▶ _BRIEF_
Could you print the full listing below, keeping each line identical?

▶ _LISTED RECORDS_
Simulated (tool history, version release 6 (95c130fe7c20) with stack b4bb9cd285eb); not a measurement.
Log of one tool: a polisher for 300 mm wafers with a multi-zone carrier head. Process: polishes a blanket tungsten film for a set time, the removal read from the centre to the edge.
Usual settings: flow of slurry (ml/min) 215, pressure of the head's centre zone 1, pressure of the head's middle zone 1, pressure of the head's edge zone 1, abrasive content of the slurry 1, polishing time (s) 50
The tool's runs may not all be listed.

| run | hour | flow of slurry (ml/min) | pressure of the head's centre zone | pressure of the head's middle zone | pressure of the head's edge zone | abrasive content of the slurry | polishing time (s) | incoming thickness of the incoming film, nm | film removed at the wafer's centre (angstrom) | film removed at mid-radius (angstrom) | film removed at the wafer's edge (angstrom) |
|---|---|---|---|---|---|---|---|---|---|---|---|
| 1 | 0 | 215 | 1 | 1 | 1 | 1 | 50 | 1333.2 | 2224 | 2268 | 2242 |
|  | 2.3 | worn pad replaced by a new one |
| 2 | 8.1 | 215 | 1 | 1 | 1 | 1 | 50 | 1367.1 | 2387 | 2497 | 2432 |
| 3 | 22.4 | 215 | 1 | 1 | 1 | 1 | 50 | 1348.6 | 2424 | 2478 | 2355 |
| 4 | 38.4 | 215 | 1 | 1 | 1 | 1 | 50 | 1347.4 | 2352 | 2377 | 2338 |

▶ _EXERCISE SOLUTION_
Simulated (tool history, version release 6 (95c130fe7c20) with stack b4bb9cd285eb); not a measurement.
Log of one tool: a polisher for 300 mm wafers with a multi-zone carrier head. Process: polishes a blanket tungsten film for a set time, the removal read from the centre to the edge.
Usual settings: flow of slurry (ml/min) 215, pressure of the head's centre zone 1, pressure of the head's middle zone 1, pressure of the head's edge zone 1, abrasive content of the slurry 1, polishing time (s) 50
The tool's runs may not all be listed.

| run | hour | flow of slurry (ml/min) | pressure of the head's centre zone | pressure of the head's middle zone | pressure of the head's edge zone | abrasive content of the slurry | polishing time (s) | incoming thickness of the incoming film, nm | film removed at the wafer's centre (angstrom) | film removed at mid-radius (angstrom) | film removed at the wafer's edge (angstrom) |
|---|---|---|---|---|---|---|---|---|---|---|---|
| 1 | 0 | 215 | 1 | 1 | 1 | 1 | 50 | 1333.2 | 2224 | 2268 | 2242 |
|  | 2.3 | worn pad replaced by a new one |
| 2 | 8.1 | 215 | 1 | 1 | 1 | 1 | 50 | 1367.1 | 2387 | 2497 | 2432 |
| 3 | 22.4 | 215 | 1 | 1 | 1 | 1 | 50 | 1348.6 | 2424 | 2478 | 2355 |
| 4 | 38.4 | 215 | 1 | 1 | 1 | 1 | 50 | 1347.4 | 2352 | 2377 | 2338 |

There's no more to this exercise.